Assignment: Quote every line from the top of the listing down to and including the line that contains "4,38.7,20,0.76,50,213,91,353".

+===+

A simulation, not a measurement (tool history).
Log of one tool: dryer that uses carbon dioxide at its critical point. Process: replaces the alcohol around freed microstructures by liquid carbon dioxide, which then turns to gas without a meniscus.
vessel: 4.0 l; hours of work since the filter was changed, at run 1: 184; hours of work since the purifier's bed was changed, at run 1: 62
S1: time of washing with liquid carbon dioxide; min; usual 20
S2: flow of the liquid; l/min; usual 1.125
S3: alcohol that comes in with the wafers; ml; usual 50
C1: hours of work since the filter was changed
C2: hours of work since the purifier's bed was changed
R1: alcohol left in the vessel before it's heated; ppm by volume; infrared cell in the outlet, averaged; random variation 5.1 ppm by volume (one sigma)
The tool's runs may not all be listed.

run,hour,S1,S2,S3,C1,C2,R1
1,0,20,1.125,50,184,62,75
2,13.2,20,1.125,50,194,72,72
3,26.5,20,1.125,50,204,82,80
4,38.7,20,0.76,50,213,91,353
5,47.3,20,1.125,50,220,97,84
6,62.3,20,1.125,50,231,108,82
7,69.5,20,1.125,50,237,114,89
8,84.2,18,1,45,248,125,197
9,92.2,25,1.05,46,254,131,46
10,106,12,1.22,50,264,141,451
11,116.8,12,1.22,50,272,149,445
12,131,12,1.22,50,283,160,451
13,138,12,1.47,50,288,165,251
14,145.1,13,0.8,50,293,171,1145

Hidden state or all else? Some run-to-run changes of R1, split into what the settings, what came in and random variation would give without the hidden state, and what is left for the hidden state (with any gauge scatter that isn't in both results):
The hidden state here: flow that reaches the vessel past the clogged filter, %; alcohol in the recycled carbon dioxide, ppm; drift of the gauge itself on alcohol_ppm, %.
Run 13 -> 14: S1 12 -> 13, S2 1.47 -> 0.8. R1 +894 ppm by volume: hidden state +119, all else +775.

+===+

Task response:
A simulation, not a measurement (tool history).
Log of one tool: dryer that uses carbon dioxide at its critical point. Process: replaces the alcohol around freed microstructures by liquid carbon dioxide, which then turns to gas without a meniscus.
vessel: 4.0 l; hours of work since the filter was changed, at run 1: 184; hours of work since the purifier's bed was changed, at run 1: 62
S1: time of washing with liquid carbon dioxide; min; usual 20
S2: flow of the liquid; l/min; usual 1.125
S3: alcohol that comes in with the wafers; ml; usual 50
C1: hours of work since the filter was changed
C2: hours of work since the purifier's bed was changed
R1: alcohol left in the vessel before it's heated; ppm by volume; infrared cell in the outlet, averaged; random variation 5.1 ppm by volume (one sigma)
The tool's runs may not all be listed.

run,hour,S1,S2,S3,C1,C2,R1
1,0,20,1.125,50,184,62,75
2,13.2,20,1.125,50,194,72,72
3,26.5,20,1.125,50,204,82,80
4,38.7,20,0.76,50,213,91,353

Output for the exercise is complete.